> **ASSIGNED TASK**: The whole listing below is to be output exactly, with no line skipped.

> **SUPPLIED DATA**:
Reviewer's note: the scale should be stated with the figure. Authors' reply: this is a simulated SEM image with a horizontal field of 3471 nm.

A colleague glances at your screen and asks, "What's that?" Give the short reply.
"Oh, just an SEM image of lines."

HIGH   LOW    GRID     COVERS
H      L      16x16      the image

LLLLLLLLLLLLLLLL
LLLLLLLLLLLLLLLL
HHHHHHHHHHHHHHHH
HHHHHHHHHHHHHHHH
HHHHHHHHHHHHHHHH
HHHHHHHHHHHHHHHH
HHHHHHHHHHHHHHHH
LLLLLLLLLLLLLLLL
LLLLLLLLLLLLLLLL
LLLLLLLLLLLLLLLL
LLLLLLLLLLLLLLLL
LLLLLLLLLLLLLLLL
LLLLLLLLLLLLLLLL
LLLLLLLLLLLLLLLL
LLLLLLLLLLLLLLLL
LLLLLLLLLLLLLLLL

> **WORKED SOLUTION**:
Reviewer's note: the scale should be stated with the figure. Authors' reply: this is a simulated SEM image with a horizontal field of 3471 nm.

A colleague glances at your screen and asks, "What's that?" Give the short reply.
"Oh, just an SEM image of lines."

HIGH   LOW    GRID     COVERS
H      L      16x16      the image

LLLLLLLLLLLLLLLL
LLLLLLLLLLLLLLLL
HHHHHHHHHHHHHHHH
HHHHHHHHHHHHHHHH
HHHHHHHHHHHHHHHH
HHHHHHHHHHHHHHHH
HHHHHHHHHHHHHHHH
LLLLLLLLLLLLLLLL
LLLLLLLLLLLLLLLL
LLLLLLLLLLLLLLLL
LLLLLLLLLLLLLLLL
LLLLLLLLLLLLLLLL
LLLLLLLLLLLLLLLL
LLLLLLLLLLLLLLLL
LLLLLLLLLLLLLLLL
LLLLLLLLLLLLLLLL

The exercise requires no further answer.